*Work item*. Output the data below line for line, exactly, up to and including the line where "Cross-section cut spans" appears.

*Source material*.
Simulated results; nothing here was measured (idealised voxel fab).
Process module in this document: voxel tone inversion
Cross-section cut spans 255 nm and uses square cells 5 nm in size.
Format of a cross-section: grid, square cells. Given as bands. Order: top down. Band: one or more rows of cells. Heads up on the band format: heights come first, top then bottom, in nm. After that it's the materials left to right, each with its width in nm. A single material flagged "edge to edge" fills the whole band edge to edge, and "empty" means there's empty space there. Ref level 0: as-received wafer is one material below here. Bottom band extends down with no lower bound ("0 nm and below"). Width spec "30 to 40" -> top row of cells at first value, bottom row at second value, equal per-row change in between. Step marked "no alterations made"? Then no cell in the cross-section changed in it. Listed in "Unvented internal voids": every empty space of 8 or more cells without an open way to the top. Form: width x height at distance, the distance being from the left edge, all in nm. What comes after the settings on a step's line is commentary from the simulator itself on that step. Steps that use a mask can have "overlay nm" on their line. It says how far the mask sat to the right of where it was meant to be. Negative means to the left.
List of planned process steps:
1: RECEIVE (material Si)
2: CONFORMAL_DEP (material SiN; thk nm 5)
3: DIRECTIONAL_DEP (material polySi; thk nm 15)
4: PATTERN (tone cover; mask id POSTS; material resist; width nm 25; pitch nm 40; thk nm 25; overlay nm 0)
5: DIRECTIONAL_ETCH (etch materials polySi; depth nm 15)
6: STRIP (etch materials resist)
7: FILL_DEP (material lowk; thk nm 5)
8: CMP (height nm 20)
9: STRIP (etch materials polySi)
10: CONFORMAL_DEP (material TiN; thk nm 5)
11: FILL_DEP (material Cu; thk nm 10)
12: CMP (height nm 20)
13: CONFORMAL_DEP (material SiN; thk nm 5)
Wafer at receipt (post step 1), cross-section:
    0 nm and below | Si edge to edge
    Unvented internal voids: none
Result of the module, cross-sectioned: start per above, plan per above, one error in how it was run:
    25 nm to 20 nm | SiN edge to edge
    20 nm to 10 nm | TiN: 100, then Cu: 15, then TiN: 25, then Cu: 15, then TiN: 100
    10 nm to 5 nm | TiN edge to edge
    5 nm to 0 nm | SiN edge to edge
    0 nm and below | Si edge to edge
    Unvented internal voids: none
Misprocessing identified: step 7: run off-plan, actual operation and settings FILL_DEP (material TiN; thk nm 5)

*Exercise solution*.
Simulated results; nothing here was measured (idealised voxel fab).
Process module in this document: voxel tone inversion
Cross-section cut spans 255 nm and uses square cells 5 nm in size.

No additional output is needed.